# Assigned task
Give again, word for word, every line below from the one that has "Quantity | Unit | Reading" through the one that has "Anyone who measures", both included, and no others.

# Supplied information
------------------------------------------------------------

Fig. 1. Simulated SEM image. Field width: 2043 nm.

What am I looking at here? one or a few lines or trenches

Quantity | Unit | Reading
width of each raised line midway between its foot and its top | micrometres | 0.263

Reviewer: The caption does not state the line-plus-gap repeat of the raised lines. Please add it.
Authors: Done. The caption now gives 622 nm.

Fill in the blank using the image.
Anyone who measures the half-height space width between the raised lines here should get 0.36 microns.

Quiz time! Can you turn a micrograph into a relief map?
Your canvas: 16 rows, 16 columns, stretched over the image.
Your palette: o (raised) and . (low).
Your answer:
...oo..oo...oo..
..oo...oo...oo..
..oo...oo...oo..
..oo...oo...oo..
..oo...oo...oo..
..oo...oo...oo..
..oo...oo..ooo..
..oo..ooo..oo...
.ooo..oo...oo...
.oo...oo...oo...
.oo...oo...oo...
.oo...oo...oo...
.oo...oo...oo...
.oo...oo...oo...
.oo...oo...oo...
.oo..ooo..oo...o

------------------------------------------------------------

# Answer area
Quantity | Unit | Reading
width of each raised line midway between its foot and its top | micrometres | 0.263

Reviewer: The caption does not state the line-plus-gap repeat of the raised lines. Please add it.
Authors: Done. The caption now gives 622 nm.

Fill in the blank using the image.
Anyone who measures the half-height space width between the raised lines here should get 0.36 microns.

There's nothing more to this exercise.